Data records »
--*--

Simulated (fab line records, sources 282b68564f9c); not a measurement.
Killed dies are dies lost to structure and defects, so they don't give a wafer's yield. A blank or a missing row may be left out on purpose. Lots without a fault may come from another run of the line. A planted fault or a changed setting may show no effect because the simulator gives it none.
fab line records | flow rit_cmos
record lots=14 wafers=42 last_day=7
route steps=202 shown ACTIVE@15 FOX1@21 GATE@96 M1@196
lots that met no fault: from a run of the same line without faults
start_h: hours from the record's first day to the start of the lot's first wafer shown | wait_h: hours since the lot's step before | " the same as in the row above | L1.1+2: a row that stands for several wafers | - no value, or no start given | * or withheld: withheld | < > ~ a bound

--*--

Work request » Each entry is to be output exactly as it was written.

Response area »
Simulated (fab line records, sources 282b68564f9c); not a measurement.
Killed dies are dies lost to structure and defects, so they don't give a wafer's yield. A blank or a missing row may be left out on purpose. Lots without a fault may come from another run of the line. A planted fault or a changed setting may show no effect because the simulator gives it none.
fab line records | flow rit_cmos
record lots=14 wafers=42 last_day=7
route steps=202 shown ACTIVE@15 FOX1@21 GATE@96 M1@196
lots that met no fault: from a run of the same line without faults
start_h: hours from the record's first day to the start of the lot's first wafer shown | wait_h: hours since the lot's step before | " the same as in the row above | L1.1+2: a row that stands for several wafers | - no value, or no start given | * or withheld: withheld | < > ~ a bound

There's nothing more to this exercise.